> [Required action]
Copy exactly the lines from the first line of the records below through the line containing "HHHHHHLLHHHHHHLLLHHHHHLLLLHHHLLL", including both, and nothing else.

________________________________________
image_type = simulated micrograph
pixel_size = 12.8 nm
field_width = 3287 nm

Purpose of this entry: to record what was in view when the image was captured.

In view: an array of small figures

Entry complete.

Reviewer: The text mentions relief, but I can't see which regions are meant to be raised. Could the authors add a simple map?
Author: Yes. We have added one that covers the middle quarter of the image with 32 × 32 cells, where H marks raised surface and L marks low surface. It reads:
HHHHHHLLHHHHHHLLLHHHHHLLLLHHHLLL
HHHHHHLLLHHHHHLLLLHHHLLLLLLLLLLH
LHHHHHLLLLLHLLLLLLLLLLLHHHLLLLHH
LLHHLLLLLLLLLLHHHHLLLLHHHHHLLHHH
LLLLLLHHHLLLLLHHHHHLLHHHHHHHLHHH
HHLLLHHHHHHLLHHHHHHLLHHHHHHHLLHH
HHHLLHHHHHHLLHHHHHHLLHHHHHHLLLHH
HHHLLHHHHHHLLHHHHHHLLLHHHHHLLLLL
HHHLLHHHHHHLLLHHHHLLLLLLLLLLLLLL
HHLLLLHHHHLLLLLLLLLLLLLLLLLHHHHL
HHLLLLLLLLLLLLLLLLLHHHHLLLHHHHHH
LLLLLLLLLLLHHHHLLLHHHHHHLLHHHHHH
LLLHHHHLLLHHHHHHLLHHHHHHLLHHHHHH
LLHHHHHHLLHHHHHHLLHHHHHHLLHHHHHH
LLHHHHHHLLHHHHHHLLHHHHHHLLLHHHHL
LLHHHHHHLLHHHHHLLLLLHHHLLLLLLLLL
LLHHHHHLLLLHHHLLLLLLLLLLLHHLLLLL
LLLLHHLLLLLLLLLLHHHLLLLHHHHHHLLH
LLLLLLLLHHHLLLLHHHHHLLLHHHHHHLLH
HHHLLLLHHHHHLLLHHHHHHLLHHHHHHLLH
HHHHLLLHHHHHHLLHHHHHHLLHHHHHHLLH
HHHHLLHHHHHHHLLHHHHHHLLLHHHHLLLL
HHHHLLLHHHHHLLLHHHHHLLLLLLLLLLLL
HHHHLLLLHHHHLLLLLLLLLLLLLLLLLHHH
________________________________________

> [Written response]
image_type = simulated micrograph
pixel_size = 12.8 nm
field_width = 3287 nm

Purpose of this entry: to record what was in view when the image was captured.

In view: an array of small figures

Entry complete.

Reviewer: The text mentions relief, but I can't see which regions are meant to be raised. Could the authors add a simple map?
Author: Yes. We have added one that covers the middle quarter of the image with 32 × 32 cells, where H marks raised surface and L marks low surface. It reads:
HHHHHHLLHHHHHHLLLHHHHHLLLLHHHLLL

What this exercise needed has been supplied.